BRIEF:
Keeping each line intact, print the whole listing.

(SOURCE DATA)

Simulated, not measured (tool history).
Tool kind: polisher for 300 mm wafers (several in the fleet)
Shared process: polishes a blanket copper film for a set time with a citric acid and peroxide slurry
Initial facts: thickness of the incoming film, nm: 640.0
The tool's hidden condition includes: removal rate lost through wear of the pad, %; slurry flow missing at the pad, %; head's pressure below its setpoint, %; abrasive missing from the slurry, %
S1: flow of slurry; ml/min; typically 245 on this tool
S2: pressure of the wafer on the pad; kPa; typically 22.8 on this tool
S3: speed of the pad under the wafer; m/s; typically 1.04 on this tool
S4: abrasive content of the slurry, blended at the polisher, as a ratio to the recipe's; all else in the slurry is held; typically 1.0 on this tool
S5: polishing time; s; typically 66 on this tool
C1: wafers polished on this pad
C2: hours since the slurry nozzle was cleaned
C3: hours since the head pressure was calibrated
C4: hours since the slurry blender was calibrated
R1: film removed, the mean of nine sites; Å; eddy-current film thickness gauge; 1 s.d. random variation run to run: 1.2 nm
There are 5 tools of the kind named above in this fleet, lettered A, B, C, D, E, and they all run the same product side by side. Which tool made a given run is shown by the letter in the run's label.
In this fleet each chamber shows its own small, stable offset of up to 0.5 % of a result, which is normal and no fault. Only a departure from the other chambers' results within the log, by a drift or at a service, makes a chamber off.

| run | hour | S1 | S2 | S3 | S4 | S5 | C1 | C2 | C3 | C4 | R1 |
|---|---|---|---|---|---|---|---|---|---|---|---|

(End SOURCE DATA)

ANSWER SECTION:
Simulated, not measured (tool history).
Tool kind: polisher for 300 mm wafers (several in the fleet)
Shared process: polishes a blanket copper film for a set time with a citric acid and peroxide slurry
Initial facts: thickness of the incoming film, nm: 640.0
The tool's hidden condition includes: removal rate lost through wear of the pad, %; slurry flow missing at the pad, %; head's pressure below its setpoint, %; abrasive missing from the slurry, %
S1: flow of slurry; ml/min; typically 245 on this tool
S2: pressure of the wafer on the pad; kPa; typically 22.8 on this tool
S3: speed of the pad under the wafer; m/s; typically 1.04 on this tool
S4: abrasive content of the slurry, blended at the polisher, as a ratio to the recipe's; all else in the slurry is held; typically 1.0 on this tool
S5: polishing time; s; typically 66 on this tool
C1: wafers polished on this pad
C2: hours since the slurry nozzle was cleaned
C3: hours since the head pressure was calibrated
C4: hours since the slurry blender was calibrated
R1: film removed, the mean of nine sites; Å; eddy-current film thickness gauge; 1 s.d. random variation run to run: 1.2 nm
There are 5 tools of the kind named above in this fleet, lettered A, B, C, D, E, and they all run the same product side by side. Which tool made a given run is shown by the letter in the run's label.
In this fleet each chamber shows its own small, stable offset of up to 0.5 % of a result, which is normal and no fault. Only a departure from the other chambers' results within the log, by a drift or at a service, makes a chamber off.

| run | hour | S1 | S2 | S3 | S4 | S5 | C1 | C2 | C3 | C4 | R1 |
|---|---|---|---|---|---|---|---|---|---|---|---|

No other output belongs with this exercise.